#### ASSIGNED TASK
Starting with the first line and ending with the one that holds "M4.cd_nm (the simulator's", retype the entries exactly.

○ ○ ○

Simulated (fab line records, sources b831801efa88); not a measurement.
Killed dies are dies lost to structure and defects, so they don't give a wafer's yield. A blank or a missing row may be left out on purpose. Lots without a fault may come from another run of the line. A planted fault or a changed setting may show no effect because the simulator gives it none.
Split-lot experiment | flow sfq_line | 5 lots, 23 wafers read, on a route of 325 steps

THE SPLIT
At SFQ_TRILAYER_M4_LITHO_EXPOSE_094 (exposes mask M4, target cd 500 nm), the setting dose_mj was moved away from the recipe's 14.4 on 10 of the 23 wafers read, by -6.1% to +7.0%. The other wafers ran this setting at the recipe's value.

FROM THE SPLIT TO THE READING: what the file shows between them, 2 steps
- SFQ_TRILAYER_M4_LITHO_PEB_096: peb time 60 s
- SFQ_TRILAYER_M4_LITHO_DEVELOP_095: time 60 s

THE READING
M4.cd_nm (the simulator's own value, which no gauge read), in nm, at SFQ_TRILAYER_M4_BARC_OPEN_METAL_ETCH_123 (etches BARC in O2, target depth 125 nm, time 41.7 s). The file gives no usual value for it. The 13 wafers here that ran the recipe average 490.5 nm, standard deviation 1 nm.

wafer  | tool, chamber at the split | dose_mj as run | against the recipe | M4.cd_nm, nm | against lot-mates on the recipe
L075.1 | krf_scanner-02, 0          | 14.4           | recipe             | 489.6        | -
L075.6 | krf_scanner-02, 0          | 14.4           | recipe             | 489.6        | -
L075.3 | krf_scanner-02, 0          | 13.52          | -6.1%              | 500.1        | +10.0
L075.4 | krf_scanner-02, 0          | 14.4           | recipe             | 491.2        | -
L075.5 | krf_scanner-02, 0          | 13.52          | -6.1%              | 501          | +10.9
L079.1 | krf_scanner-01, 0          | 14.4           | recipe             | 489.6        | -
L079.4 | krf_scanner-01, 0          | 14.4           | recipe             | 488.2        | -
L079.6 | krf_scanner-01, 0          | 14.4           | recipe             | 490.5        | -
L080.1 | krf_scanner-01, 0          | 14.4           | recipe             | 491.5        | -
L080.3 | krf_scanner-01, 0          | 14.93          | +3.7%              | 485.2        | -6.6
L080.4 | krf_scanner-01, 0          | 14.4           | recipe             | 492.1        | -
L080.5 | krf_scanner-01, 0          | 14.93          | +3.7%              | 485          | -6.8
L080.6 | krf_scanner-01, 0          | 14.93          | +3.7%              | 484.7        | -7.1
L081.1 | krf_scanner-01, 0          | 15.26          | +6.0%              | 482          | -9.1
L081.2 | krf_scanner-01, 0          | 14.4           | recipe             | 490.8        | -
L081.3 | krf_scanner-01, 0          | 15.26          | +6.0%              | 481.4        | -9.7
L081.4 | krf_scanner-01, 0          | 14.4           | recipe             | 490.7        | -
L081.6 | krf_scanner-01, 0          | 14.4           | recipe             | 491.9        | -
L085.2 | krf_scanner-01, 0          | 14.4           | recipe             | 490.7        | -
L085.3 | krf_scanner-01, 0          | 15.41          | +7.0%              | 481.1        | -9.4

○ ○ ○

#### RESULT
Simulated (fab line records, sources b831801efa88); not a measurement.
Killed dies are dies lost to structure and defects, so they don't give a wafer's yield. A blank or a missing row may be left out on purpose. Lots without a fault may come from another run of the line. A planted fault or a changed setting may show no effect because the simulator gives it none.
Split-lot experiment | flow sfq_line | 5 lots, 23 wafers read, on a route of 325 steps

THE SPLIT
At SFQ_TRILAYER_M4_LITHO_EXPOSE_094 (exposes mask M4, target cd 500 nm), the setting dose_mj was moved away from the recipe's 14.4 on 10 of the 23 wafers read, by -6.1% to +7.0%. The other wafers ran this setting at the recipe's value.

FROM THE SPLIT TO THE READING: what the file shows between them, 2 steps
- SFQ_TRILAYER_M4_LITHO_PEB_096: peb time 60 s
- SFQ_TRILAYER_M4_LITHO_DEVELOP_095: time 60 s

THE READING
M4.cd_nm (the simulator's own value, which no gauge read), in nm, at SFQ_TRILAYER_M4_BARC_OPEN_METAL_ETCH_123 (etches BARC in O2, target depth 125 nm, time 41.7 s). The file gives no usual value for it. The 13 wafers here that ran the recipe average 490.5 nm, standard deviation 1 nm.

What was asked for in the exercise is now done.